◆ **GIVEN DATA**:
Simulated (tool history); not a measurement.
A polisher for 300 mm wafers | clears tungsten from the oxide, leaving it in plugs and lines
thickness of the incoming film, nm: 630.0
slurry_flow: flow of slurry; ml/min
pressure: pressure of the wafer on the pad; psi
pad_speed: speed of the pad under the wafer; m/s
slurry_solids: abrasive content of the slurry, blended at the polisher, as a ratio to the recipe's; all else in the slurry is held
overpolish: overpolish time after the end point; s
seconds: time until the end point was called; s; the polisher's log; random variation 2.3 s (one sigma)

◆ **BRIEF**: The records are to be retyped exactly. No line may be skipped.

◆ **ANSWER SECTION**:
Simulated (tool history); not a measurement.
A polisher for 300 mm wafers | clears tungsten from the oxide, leaving it in plugs and lines
thickness of the incoming film, nm: 630.0
slurry_flow: flow of slurry; ml/min
pressure: pressure of the wafer on the pad; psi
pad_speed: speed of the pad under the wafer; m/s
slurry_solids: abrasive content of the slurry, blended at the polisher, as a ratio to the recipe's; all else in the slurry is held
overpolish: overpolish time after the end point; s
seconds: time until the end point was called; s; the polisher's log; random variation 2.3 s (one sigma)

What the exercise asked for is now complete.